▼▼▼
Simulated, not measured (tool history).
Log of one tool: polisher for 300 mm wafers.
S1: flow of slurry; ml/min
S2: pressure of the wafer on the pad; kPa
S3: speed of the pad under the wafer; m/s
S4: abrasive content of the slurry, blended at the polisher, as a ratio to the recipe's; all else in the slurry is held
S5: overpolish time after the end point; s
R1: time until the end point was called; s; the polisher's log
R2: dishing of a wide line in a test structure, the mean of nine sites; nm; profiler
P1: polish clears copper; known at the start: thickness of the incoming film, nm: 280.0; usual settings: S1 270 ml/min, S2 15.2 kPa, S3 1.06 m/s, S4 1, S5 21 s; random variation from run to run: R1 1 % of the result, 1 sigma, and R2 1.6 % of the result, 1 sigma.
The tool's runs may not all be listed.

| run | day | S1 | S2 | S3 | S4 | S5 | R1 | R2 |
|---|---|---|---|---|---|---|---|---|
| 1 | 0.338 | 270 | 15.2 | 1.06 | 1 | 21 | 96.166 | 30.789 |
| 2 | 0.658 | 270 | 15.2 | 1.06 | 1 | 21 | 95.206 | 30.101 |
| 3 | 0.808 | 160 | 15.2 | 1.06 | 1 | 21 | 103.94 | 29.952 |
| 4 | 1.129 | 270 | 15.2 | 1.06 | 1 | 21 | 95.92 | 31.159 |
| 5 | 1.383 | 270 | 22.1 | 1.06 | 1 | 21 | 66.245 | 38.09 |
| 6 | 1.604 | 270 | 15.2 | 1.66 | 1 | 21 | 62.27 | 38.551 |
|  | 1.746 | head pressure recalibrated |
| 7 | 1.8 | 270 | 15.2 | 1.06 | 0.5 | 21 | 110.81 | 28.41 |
▲▲▲

* **Assigned task**: Please be sure to repeat every entry exactly.

* **Problem solution**:
Simulated, not measured (tool history).
Log of one tool: polisher for 300 mm wafers.
S1: flow of slurry; ml/min
S2: pressure of the wafer on the pad; kPa
S3: speed of the pad under the wafer; m/s
S4: abrasive content of the slurry, blended at the polisher, as a ratio to the recipe's; all else in the slurry is held
S5: overpolish time after the end point; s
R1: time until the end point was called; s; the polisher's log
R2: dishing of a wide line in a test structure, the mean of nine sites; nm; profiler
P1: polish clears copper; known at the start: thickness of the incoming film, nm: 280.0; usual settings: S1 270 ml/min, S2 15.2 kPa, S3 1.06 m/s, S4 1, S5 21 s; random variation from run to run: R1 1 % of the result, 1 sigma, and R2 1.6 % of the result, 1 sigma.
The tool's runs may not all be listed.

| run | day | S1 | S2 | S3 | S4 | S5 | R1 | R2 |
|---|---|---|---|---|---|---|---|---|
| 1 | 0.338 | 270 | 15.2 | 1.06 | 1 | 21 | 96.166 | 30.789 |
| 2 | 0.658 | 270 | 15.2 | 1.06 | 1 | 21 | 95.206 | 30.101 |
| 3 | 0.808 | 160 | 15.2 | 1.06 | 1 | 21 | 103.94 | 29.952 |
| 4 | 1.129 | 270 | 15.2 | 1.06 | 1 | 21 | 95.92 | 31.159 |
| 5 | 1.383 | 270 | 22.1 | 1.06 | 1 | 21 | 66.245 | 38.09 |
| 6 | 1.604 | 270 | 15.2 | 1.66 | 1 | 21 | 62.27 | 38.551 |
|  | 1.746 | head pressure recalibrated |
| 7 | 1.8 | 270 | 15.2 | 1.06 | 0.5 | 21 | 110.81 | 28.41 |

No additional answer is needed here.